REQUIRED ACTION: Copy out all of the data below with no alterations.

INPUT DATA:
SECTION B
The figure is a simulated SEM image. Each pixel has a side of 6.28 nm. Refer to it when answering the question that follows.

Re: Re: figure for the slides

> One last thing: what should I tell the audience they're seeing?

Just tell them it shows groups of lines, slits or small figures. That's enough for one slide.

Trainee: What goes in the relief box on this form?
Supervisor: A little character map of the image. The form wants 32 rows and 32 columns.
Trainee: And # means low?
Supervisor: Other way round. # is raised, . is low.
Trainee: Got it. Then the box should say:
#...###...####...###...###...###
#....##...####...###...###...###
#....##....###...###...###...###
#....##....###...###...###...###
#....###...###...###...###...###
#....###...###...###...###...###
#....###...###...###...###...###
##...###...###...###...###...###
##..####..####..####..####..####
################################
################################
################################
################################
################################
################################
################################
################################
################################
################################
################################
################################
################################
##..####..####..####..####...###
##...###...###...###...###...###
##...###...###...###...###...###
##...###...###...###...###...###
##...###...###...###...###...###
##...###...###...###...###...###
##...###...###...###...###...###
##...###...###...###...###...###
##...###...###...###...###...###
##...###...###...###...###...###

TASK RESULT:
SECTION B
The figure is a simulated SEM image. Each pixel has a side of 6.28 nm. Refer to it when answering the question that follows.

Re: Re: figure for the slides

> One last thing: what should I tell the audience they're seeing?

Just tell them it shows groups of lines, slits or small figures. That's enough for one slide.

Trainee: What goes in the relief box on this form?
Supervisor: A little character map of the image. The form wants 32 rows and 32 columns.
Trainee: And # means low?
Supervisor: Other way round. # is raised, . is low.
Trainee: Got it. Then the box should say:
#...###...####...###...###...###
#....##...####...###...###...###
#....##....###...###...###...###
#....##....###...###...###...###
#....###...###...###...###...###
#....###...###...###...###...###
#....###...###...###...###...###
##...###...###...###...###...###
##..####..####..####..####..####
################################
################################
################################
################################
################################
################################
################################
################################
################################
################################
################################
################################
################################
##..####..####..####..####...###
##...###...###...###...###...###
##...###...###...###...###...###
##...###...###...###...###...###
##...###...###...###...###...###
##...###...###...###...###...###
##...###...###...###...###...###
##...###...###...###...###...###
##...###...###...###...###...###
##...###...###...###...###...###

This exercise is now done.